--- WORK TASK ---
Write the listing out again in full. Every character must match.

--- INFORMATION PROVIDED ---
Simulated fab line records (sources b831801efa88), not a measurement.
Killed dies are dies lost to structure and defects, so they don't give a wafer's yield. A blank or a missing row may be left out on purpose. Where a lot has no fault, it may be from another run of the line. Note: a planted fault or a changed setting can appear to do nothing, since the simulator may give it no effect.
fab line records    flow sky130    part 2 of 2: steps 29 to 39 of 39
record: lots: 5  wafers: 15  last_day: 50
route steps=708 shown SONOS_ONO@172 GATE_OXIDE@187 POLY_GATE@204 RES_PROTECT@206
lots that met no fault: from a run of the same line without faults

--- EXERCISE OUTPUT ---
Simulated fab line records (sources b831801efa88), not a measurement.
Killed dies are dies lost to structure and defects, so they don't give a wafer's yield. A blank or a missing row may be left out on purpose. Where a lot has no fault, it may be from another run of the line. Note: a planted fault or a changed setting can appear to do nothing, since the simulator may give it no effect.
fab line records    flow sky130    part 2 of 2: steps 29 to 39 of 39
record: lots: 5  wafers: 15  last_day: 50
route steps=708 shown SONOS_ONO@172 GATE_OXIDE@187 POLY_GATE@204 RES_PROTECT@206
lots that met no fault: from a run of the same line without faults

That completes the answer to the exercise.